WORK REQUEST:
One part of the entries below is wanted: the lines from the one containing "Killed dies count" through the one containing "Each step with". Write those out exactly and nothing else.

SOURCE MATERIAL START
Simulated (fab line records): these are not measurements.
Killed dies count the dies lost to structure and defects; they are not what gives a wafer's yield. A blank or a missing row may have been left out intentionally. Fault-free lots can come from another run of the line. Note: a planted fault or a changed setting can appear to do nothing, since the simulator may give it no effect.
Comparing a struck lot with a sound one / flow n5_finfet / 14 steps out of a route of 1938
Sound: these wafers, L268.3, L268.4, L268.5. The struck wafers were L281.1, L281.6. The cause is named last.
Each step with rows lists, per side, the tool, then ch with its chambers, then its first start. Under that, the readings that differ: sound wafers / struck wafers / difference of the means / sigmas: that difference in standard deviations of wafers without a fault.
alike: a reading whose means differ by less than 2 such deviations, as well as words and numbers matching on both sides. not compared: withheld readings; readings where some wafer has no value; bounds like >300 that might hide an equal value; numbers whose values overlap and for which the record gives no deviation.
SOURCE MATERIAL END

REPLY:
Killed dies count the dies lost to structure and defects; they are not what gives a wafer's yield. A blank or a missing row may have been left out intentionally. Fault-free lots can come from another run of the line. Note: a planted fault or a changed setting can appear to do nothing, since the simulator may give it no effect.
Comparing a struck lot with a sound one / flow n5_finfet / 14 steps out of a route of 1938
Sound: these wafers, L268.3, L268.4, L268.5. The struck wafers were L281.1, L281.6. The cause is named last.
Each step with rows lists, per side, the tool, then ch with its chambers, then its first start. Under that, the readings that differ: sound wafers / struck wafers / difference of the means / sigmas: that difference in standard deviations of wafers without a fault.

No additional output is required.